From the opening line of the records through the line bearing "WHY IT WAS OPENED", set down every line exactly.

+--
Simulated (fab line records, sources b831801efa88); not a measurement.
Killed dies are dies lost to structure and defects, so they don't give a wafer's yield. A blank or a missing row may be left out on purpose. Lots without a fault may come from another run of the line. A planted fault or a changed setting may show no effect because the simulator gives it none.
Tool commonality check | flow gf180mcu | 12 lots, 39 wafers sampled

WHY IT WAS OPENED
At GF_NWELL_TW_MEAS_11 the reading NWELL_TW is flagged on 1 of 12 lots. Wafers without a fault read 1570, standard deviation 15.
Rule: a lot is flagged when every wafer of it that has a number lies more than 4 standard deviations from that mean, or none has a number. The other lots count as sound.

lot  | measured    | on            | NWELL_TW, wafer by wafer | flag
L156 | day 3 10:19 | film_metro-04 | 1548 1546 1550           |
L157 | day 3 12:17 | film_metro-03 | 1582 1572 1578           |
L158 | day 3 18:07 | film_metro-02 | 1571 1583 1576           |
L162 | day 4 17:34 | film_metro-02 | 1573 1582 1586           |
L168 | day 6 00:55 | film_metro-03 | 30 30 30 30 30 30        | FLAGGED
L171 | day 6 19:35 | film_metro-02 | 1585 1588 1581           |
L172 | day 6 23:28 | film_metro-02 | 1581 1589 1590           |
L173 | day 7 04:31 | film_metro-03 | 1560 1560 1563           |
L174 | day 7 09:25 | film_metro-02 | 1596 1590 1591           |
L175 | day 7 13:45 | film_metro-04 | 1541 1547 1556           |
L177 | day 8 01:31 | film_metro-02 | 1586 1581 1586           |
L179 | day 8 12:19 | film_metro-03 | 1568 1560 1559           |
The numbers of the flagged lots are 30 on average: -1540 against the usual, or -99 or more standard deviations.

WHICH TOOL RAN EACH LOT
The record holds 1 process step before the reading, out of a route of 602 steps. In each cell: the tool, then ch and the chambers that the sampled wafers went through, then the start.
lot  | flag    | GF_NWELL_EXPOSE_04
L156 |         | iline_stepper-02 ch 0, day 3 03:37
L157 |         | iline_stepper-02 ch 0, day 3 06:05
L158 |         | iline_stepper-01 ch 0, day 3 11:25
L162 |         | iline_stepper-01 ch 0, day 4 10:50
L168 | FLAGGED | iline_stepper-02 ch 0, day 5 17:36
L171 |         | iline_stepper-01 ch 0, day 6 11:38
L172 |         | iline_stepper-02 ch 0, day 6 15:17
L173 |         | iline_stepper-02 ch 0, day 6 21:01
+--

- Written answer -
Simulated (fab line records, sources b831801efa88); not a measurement.
Killed dies are dies lost to structure and defects, so they don't give a wafer's yield. A blank or a missing row may be left out on purpose. Lots without a fault may come from another run of the line. A planted fault or a changed setting may show no effect because the simulator gives it none.
Tool commonality check | flow gf180mcu | 12 lots, 39 wafers sampled

WHY IT WAS OPENED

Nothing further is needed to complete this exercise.